Dataset excerpts:
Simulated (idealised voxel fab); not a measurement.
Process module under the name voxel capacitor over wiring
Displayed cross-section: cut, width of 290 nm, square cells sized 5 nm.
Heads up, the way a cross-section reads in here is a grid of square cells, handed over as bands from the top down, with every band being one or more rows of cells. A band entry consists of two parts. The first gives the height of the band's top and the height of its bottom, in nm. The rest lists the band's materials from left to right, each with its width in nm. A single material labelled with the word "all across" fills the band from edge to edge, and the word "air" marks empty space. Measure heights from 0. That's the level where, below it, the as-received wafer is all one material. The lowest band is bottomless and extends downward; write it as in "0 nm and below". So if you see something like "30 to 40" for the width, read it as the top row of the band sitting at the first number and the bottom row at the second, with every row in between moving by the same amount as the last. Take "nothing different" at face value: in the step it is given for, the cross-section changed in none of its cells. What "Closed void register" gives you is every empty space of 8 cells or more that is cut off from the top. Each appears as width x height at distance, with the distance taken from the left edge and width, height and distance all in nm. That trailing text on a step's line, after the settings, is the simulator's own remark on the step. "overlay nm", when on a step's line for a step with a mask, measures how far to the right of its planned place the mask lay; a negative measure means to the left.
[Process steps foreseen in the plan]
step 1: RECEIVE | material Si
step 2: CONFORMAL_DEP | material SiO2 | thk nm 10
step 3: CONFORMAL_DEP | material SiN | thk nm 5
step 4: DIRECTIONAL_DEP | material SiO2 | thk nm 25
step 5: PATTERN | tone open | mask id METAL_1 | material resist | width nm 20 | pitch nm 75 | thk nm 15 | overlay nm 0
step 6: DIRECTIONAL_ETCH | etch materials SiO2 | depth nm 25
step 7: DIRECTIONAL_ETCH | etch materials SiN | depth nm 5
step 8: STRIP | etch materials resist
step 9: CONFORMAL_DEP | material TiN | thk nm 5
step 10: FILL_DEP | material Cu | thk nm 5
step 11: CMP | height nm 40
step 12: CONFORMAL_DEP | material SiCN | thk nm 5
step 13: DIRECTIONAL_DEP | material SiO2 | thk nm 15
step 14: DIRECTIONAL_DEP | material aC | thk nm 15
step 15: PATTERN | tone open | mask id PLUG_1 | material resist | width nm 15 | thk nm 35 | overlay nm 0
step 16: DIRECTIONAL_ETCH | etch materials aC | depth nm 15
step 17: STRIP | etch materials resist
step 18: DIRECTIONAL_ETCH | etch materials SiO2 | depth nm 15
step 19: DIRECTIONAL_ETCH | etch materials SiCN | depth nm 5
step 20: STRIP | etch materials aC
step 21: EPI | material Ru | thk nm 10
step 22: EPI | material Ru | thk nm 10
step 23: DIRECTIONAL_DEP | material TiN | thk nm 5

Work task: Beginning at the line above with "step 10: FILL_DEP | material Cu | thk nm 5" and finishing at the line with "step 22: EPI | material Ru | thk nm 10", return each line exactly and return nothing else.

Task answer:
step 10: FILL_DEP | material Cu | thk nm 5
step 11: CMP | height nm 40
step 12: CONFORMAL_DEP | material SiCN | thk nm 5
step 13: DIRECTIONAL_DEP | material SiO2 | thk nm 15
step 14: DIRECTIONAL_DEP | material aC | thk nm 15
step 15: PATTERN | tone open | mask id PLUG_1 | material resist | width nm 15 | thk nm 35 | overlay nm 0
step 16: DIRECTIONAL_ETCH | etch materials aC | depth nm 15
step 17: STRIP | etch materials resist
step 18: DIRECTIONAL_ETCH | etch materials SiO2 | depth nm 15
step 19: DIRECTIONAL_ETCH | etch materials SiCN | depth nm 5
step 20: STRIP | etch materials aC
step 21: EPI | material Ru | thk nm 10
step 22: EPI | material Ru | thk nm 10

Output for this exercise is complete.